Print verbatim the opening line of the material and every subsequent line through the one containing "route steps=602 shown V3@433 M4@458 V4@476".

____ Provided information

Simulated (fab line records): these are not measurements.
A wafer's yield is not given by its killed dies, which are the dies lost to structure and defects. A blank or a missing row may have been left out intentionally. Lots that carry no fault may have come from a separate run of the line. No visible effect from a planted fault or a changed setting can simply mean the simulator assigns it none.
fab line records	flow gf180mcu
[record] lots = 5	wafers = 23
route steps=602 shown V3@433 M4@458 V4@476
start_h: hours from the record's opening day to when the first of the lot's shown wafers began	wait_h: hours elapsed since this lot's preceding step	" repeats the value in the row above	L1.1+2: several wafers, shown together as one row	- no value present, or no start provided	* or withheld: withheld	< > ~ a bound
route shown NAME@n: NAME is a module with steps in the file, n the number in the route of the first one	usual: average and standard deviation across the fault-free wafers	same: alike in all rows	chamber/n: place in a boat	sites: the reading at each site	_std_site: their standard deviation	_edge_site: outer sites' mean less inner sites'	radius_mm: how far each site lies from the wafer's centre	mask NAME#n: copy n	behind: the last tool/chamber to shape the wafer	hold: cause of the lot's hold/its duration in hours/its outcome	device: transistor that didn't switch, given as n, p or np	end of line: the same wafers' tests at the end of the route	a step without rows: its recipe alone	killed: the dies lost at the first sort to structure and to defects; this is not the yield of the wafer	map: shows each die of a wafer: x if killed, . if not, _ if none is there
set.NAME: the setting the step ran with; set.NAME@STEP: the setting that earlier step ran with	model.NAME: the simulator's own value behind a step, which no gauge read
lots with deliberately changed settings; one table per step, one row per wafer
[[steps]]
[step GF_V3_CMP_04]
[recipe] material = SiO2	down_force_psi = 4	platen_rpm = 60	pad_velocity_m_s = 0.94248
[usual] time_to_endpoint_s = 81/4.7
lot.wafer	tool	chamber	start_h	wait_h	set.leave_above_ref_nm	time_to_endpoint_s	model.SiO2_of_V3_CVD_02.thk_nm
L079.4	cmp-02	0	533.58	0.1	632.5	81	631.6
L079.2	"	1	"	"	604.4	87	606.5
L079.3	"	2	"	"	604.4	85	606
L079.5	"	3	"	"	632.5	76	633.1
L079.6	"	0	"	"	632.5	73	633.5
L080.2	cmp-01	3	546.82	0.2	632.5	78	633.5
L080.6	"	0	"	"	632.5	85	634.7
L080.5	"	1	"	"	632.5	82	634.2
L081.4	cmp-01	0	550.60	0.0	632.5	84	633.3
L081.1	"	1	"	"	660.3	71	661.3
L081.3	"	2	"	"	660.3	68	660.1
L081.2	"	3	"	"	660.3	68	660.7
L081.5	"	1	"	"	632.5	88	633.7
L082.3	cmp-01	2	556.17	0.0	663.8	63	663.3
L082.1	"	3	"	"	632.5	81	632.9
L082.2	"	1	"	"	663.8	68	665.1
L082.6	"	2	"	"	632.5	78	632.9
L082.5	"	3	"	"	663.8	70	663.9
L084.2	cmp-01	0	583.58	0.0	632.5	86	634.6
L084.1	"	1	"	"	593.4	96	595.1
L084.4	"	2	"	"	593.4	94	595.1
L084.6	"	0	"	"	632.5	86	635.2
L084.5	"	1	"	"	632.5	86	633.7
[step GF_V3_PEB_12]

________

Response
Simulated (fab line records): these are not measurements.
A wafer's yield is not given by its killed dies, which are the dies lost to structure and defects. A blank or a missing row may have been left out intentionally. Lots that carry no fault may have come from a separate run of the line. No visible effect from a planted fault or a changed setting can simply mean the simulator assigns it none.
fab line records	flow gf180mcu
[record] lots = 5	wafers = 23
route steps=602 shown V3@433 M4@458 V4@476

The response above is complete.